——

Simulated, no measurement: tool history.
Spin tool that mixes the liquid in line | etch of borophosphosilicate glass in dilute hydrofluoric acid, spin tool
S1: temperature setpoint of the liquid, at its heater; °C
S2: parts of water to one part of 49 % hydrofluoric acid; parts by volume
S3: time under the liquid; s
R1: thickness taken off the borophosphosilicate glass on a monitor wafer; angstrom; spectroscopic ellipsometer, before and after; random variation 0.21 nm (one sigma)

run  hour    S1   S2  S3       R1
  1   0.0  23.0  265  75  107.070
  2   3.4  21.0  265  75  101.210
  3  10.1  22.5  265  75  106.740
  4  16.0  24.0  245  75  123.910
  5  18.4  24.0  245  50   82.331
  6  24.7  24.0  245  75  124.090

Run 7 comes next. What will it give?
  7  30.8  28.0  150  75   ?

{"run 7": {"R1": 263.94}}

——

Activity —
Write out the entire listing above once more. Keep it exact.

Task answer —
Simulated, no measurement: tool history.
Spin tool that mixes the liquid in line | etch of borophosphosilicate glass in dilute hydrofluoric acid, spin tool
S1: temperature setpoint of the liquid, at its heater; °C
S2: parts of water to one part of 49 % hydrofluoric acid; parts by volume
S3: time under the liquid; s
R1: thickness taken off the borophosphosilicate glass on a monitor wafer; angstrom; spectroscopic ellipsometer, before and after; random variation 0.21 nm (one sigma)

run  hour    S1   S2  S3       R1
  1   0.0  23.0  265  75  107.070
  2   3.4  21.0  265  75  101.210
  3  10.1  22.5  265  75  106.740
  4  16.0  24.0  245  75  123.910
  5  18.4  24.0  245  50   82.331
  6  24.7  24.0  245  75  124.090

Run 7 comes next. What will it give?
  7  30.8  28.0  150  75   ?

{"run 7": {"R1": 263.94}}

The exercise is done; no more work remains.